Assignment: Please write out exactly, and only, the lines from the first in the material below to the line containing "route shown NAME@n: NAME", both included.

*** Records provided Section Begins ***
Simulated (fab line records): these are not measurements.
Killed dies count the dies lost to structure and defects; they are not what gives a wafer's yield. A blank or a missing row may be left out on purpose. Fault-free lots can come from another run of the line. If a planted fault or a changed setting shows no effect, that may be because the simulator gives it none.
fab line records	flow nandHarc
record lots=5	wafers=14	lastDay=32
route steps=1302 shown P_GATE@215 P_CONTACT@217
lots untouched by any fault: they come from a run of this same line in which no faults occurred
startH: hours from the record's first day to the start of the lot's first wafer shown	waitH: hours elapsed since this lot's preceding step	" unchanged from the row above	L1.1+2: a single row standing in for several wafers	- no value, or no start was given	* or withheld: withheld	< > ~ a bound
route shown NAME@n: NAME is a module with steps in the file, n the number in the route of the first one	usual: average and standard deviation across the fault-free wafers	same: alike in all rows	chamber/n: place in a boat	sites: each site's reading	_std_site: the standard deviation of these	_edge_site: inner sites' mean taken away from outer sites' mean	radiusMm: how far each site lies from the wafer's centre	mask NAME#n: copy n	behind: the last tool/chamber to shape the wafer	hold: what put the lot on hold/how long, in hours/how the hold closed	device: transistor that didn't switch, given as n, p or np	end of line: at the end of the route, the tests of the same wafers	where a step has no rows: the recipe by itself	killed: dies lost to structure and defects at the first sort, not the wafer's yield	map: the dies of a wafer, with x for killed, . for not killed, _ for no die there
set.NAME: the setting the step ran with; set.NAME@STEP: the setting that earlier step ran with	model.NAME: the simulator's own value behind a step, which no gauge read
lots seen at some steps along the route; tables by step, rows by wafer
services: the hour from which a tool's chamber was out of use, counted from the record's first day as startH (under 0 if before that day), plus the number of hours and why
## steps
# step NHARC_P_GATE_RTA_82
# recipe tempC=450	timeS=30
*** Records provided Section Ends ***

Task output:
Simulated (fab line records): these are not measurements.
Killed dies count the dies lost to structure and defects; they are not what gives a wafer's yield. A blank or a missing row may be left out on purpose. Fault-free lots can come from another run of the line. If a planted fault or a changed setting shows no effect, that may be because the simulator gives it none.
fab line records	flow nandHarc
record lots=5	wafers=14	lastDay=32
route steps=1302 shown P_GATE@215 P_CONTACT@217
lots untouched by any fault: they come from a run of this same line in which no faults occurred
startH: hours from the record's first day to the start of the lot's first wafer shown	waitH: hours elapsed since this lot's preceding step	" unchanged from the row above	L1.1+2: a single row standing in for several wafers	- no value, or no start was given	* or withheld: withheld	< > ~ a bound
route shown NAME@n: NAME is a module with steps in the file, n the number in the route of the first one	usual: average and standard deviation across the fault-free wafers	same: alike in all rows	chamber/n: place in a boat	sites: each site's reading	_std_site: the standard deviation of these	_edge_site: inner sites' mean taken away from outer sites' mean	radiusMm: how far each site lies from the wafer's centre	mask NAME#n: copy n	behind: the last tool/chamber to shape the wafer	hold: what put the lot on hold/how long, in hours/how the hold closed	device: transistor that didn't switch, given as n, p or np	end of line: at the end of the route, the tests of the same wafers	where a step has no rows: the recipe by itself	killed: dies lost to structure and defects at the first sort, not the wafer's yield	map: the dies of a wafer, with x for killed, . for not killed, _ for no die there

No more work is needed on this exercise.